◆ ◆ ◆
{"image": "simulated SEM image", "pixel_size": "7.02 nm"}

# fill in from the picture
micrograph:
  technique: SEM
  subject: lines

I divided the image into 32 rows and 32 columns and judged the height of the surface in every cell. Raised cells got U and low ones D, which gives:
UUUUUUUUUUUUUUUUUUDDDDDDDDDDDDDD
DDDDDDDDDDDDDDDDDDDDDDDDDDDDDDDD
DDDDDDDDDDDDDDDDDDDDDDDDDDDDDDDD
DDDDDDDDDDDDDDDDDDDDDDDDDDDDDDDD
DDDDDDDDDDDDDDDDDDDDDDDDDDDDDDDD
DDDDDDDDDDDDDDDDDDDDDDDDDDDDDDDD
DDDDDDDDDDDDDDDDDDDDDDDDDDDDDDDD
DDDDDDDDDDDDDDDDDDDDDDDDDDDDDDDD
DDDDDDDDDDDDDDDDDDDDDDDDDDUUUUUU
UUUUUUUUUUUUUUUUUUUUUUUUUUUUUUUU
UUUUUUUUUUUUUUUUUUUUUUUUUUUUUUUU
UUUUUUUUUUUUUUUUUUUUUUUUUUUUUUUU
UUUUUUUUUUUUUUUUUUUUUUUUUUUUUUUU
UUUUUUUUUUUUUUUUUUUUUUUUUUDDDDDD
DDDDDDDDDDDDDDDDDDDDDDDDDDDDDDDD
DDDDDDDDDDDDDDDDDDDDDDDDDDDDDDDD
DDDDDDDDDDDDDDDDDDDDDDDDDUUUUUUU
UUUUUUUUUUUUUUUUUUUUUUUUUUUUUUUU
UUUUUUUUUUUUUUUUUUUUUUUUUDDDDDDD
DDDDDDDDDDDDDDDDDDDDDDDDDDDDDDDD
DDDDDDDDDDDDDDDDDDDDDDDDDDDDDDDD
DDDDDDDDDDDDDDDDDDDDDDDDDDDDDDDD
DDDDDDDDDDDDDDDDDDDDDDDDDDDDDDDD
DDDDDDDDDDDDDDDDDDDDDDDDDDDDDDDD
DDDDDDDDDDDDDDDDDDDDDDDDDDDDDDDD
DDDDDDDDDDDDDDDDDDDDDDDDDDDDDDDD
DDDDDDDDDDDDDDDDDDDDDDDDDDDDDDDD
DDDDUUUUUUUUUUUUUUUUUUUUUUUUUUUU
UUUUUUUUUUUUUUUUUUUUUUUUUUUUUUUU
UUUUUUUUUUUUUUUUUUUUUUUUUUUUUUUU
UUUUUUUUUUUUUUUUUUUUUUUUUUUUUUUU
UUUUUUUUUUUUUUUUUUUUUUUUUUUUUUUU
◆ ◆ ◆

## Work request
Set down the lines above as they stand, starting with the first line and ending with the line that contains "UUUUUUUUUUUUUUUUUUDDDDDDDDDDDDDD".

## Written solution
{"image": "simulated SEM image", "pixel_size": "7.02 nm"}

# fill in from the picture
micrograph:
  technique: SEM
  subject: lines

I divided the image into 32 rows and 32 columns and judged the height of the surface in every cell. Raised cells got U and low ones D, which gives:
UUUUUUUUUUUUUUUUUUDDDDDDDDDDDDDD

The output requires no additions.